## [ASSIGNED TASK]
Below are the entries. Transcribe exactly the lines from the one with "The wafer ahead" through the one with "moat, m0r_space_l x2", ends included, and leave out all others.

## [STUDY MATERIAL]
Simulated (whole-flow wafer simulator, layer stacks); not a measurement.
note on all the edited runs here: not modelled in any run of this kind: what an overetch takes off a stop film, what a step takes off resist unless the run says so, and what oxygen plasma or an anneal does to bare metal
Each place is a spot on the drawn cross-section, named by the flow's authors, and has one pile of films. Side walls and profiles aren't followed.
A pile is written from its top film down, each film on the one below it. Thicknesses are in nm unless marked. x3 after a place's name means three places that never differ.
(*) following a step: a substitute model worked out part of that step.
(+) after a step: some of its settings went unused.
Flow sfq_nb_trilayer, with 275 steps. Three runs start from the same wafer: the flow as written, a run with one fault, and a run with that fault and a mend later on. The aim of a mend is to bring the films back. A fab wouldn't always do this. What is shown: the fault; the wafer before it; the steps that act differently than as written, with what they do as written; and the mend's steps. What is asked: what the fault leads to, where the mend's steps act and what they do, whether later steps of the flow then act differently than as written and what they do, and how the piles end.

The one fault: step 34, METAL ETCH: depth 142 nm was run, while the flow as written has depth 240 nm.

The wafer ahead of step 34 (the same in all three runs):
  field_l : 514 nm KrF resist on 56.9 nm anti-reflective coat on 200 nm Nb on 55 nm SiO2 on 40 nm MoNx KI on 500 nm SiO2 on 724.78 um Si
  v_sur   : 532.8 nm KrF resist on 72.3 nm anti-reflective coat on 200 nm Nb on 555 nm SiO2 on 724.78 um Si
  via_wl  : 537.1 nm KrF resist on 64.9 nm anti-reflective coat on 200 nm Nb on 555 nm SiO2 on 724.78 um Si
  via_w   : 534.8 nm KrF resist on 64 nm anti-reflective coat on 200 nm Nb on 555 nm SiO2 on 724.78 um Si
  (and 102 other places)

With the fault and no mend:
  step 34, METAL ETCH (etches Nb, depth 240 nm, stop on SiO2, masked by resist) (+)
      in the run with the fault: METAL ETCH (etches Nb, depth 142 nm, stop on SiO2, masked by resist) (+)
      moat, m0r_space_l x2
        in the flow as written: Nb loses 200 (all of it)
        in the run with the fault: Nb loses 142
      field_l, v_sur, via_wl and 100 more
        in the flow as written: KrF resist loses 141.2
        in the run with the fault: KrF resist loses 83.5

## [REPLY]
The wafer ahead of step 34 (the same in all three runs):
  field_l : 514 nm KrF resist on 56.9 nm anti-reflective coat on 200 nm Nb on 55 nm SiO2 on 40 nm MoNx KI on 500 nm SiO2 on 724.78 um Si
  v_sur   : 532.8 nm KrF resist on 72.3 nm anti-reflective coat on 200 nm Nb on 555 nm SiO2 on 724.78 um Si
  via_wl  : 537.1 nm KrF resist on 64.9 nm anti-reflective coat on 200 nm Nb on 555 nm SiO2 on 724.78 um Si
  via_w   : 534.8 nm KrF resist on 64 nm anti-reflective coat on 200 nm Nb on 555 nm SiO2 on 724.78 um Si
  (and 102 other places)

With the fault and no mend:
  step 34, METAL ETCH (etches Nb, depth 240 nm, stop on SiO2, masked by resist) (+)
      in the run with the fault: METAL ETCH (etches Nb, depth 142 nm, stop on SiO2, masked by resist) (+)
      moat, m0r_space_l x2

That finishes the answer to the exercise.